==== Data for analysis ====
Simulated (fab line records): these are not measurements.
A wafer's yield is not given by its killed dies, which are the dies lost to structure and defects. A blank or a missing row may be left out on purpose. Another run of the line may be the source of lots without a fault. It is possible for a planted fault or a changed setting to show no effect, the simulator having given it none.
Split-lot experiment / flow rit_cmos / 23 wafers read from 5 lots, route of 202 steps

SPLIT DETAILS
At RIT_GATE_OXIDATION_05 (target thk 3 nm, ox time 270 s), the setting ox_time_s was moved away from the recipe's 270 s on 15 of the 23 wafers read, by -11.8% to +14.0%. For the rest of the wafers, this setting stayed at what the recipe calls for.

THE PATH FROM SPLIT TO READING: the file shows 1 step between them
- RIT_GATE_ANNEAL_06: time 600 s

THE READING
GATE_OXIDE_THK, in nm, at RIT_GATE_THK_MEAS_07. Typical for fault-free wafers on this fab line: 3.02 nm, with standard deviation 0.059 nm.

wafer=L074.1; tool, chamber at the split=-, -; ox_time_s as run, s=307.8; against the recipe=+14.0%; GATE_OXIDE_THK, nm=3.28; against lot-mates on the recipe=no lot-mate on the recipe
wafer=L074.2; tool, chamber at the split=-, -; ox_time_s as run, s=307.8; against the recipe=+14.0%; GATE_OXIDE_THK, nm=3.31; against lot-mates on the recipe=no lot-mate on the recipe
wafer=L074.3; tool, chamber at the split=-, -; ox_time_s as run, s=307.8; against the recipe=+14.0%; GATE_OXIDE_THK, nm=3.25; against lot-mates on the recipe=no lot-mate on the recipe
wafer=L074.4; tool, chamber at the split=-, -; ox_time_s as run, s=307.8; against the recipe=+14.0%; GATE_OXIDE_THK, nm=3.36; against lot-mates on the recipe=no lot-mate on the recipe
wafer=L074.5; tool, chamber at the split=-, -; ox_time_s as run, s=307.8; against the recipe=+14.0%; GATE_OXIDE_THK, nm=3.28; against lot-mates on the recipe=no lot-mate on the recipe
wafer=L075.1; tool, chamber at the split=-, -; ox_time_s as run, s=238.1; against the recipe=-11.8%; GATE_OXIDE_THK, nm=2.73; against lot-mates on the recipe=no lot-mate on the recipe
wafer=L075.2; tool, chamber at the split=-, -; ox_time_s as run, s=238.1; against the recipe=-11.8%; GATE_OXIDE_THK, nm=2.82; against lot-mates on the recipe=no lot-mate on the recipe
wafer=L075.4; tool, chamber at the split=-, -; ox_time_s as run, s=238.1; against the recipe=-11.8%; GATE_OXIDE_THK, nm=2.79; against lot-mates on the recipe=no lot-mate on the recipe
====

* **Assignment**: In the material above, transcribe exactly the lines beginning at the one with "wafer=L074.2; tool, chamber" and ending at the one with "wafer=L075.1; tool, chamber", both included.

* **Solution**:
wafer=L074.2; tool, chamber at the split=-, -; ox_time_s as run, s=307.8; against the recipe=+14.0%; GATE_OXIDE_THK, nm=3.31; against lot-mates on the recipe=no lot-mate on the recipe
wafer=L074.3; tool, chamber at the split=-, -; ox_time_s as run, s=307.8; against the recipe=+14.0%; GATE_OXIDE_THK, nm=3.25; against lot-mates on the recipe=no lot-mate on the recipe
wafer=L074.4; tool, chamber at the split=-, -; ox_time_s as run, s=307.8; against the recipe=+14.0%; GATE_OXIDE_THK, nm=3.36; against lot-mates on the recipe=no lot-mate on the recipe
wafer=L074.5; tool, chamber at the split=-, -; ox_time_s as run, s=307.8; against the recipe=+14.0%; GATE_OXIDE_THK, nm=3.28; against lot-mates on the recipe=no lot-mate on the recipe
wafer=L075.1; tool, chamber at the split=-, -; ox_time_s as run, s=238.1; against the recipe=-11.8%; GATE_OXIDE_THK, nm=2.73; against lot-mates on the recipe=no lot-mate on the recipe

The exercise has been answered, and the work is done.